Everything in the listing below must be duplicated exactly.

□ □ □

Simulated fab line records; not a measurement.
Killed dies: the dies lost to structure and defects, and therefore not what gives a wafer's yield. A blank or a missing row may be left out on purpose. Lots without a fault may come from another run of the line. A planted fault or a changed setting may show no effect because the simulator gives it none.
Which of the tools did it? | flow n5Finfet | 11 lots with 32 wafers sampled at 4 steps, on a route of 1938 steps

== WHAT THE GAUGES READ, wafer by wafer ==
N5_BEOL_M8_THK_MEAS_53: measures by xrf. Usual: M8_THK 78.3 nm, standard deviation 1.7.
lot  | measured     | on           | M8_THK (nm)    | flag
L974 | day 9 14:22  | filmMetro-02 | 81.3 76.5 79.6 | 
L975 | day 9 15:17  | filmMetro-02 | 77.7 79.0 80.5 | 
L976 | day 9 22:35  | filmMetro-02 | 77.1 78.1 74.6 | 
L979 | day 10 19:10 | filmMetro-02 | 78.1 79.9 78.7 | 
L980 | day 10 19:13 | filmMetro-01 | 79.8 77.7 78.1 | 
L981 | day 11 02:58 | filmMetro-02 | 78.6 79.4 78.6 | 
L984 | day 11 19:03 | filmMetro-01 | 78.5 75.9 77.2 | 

□ □ □

→ EXPECTED ANSWER:
Simulated fab line records; not a measurement.
Killed dies: the dies lost to structure and defects, and therefore not what gives a wafer's yield. A blank or a missing row may be left out on purpose. Lots without a fault may come from another run of the line. A planted fault or a changed setting may show no effect because the simulator gives it none.
Which of the tools did it? | flow n5Finfet | 11 lots with 32 wafers sampled at 4 steps, on a route of 1938 steps

== WHAT THE GAUGES READ, wafer by wafer ==
N5_BEOL_M8_THK_MEAS_53: measures by xrf. Usual: M8_THK 78.3 nm, standard deviation 1.7.
lot  | measured     | on           | M8_THK (nm)    | flag
L974 | day 9 14:22  | filmMetro-02 | 81.3 76.5 79.6 | 
L975 | day 9 15:17  | filmMetro-02 | 77.7 79.0 80.5 | 
L976 | day 9 22:35  | filmMetro-02 | 77.1 78.1 74.6 | 
L979 | day 10 19:10 | filmMetro-02 | 78.1 79.9 78.7 | 
L980 | day 10 19:13 | filmMetro-01 | 79.8 77.7 78.1 | 
L981 | day 11 02:58 | filmMetro-02 | 78.6 79.4 78.6 | 
L984 | day 11 19:03 | filmMetro-01 | 78.5 75.9 77.2 | 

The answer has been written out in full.